**ACTION ITEM**
All the data should come back exactly as it was given.

**SOURCE INFORMATION**
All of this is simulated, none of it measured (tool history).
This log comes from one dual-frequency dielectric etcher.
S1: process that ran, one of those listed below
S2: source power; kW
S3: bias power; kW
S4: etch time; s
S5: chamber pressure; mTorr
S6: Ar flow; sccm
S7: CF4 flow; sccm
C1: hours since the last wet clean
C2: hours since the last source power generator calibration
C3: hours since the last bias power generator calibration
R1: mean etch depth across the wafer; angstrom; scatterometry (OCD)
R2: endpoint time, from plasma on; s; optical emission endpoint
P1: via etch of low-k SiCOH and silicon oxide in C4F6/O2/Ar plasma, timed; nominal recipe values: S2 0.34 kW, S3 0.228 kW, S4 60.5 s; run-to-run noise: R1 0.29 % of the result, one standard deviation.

**REPLY**
All of this is simulated, none of it measured (tool history).
This log comes from one dual-frequency dielectric etcher.
S1: process that ran, one of those listed below
S2: source power; kW
S3: bias power; kW
S4: etch time; s
S5: chamber pressure; mTorr
S6: Ar flow; sccm
S7: CF4 flow; sccm
C1: hours since the last wet clean
C2: hours since the last source power generator calibration
C3: hours since the last bias power generator calibration
R1: mean etch depth across the wafer; angstrom; scatterometry (OCD)
R2: endpoint time, from plasma on; s; optical emission endpoint
P1: via etch of low-k SiCOH and silicon oxide in C4F6/O2/Ar plasma, timed; nominal recipe values: S2 0.34 kW, S3 0.228 kW, S4 60.5 s; run-to-run noise: R1 0.29 % of the result, one standard deviation.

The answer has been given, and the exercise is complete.